Among the entries below, extract exactly the lines that run from the one with "Q3. Use the" through the one with "Answer: 46.2 px", both ends included.

Raw data START
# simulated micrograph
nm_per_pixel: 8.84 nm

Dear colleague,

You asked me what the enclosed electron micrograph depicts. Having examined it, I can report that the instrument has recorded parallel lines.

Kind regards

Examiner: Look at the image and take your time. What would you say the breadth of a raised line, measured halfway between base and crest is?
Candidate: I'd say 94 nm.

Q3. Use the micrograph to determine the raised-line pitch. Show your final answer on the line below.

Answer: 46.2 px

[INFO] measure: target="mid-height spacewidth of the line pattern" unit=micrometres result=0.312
Raw data END

▸ Task response
Q3. Use the micrograph to determine the raised-line pitch. Show your final answer on the line below.

Answer: 46.2 px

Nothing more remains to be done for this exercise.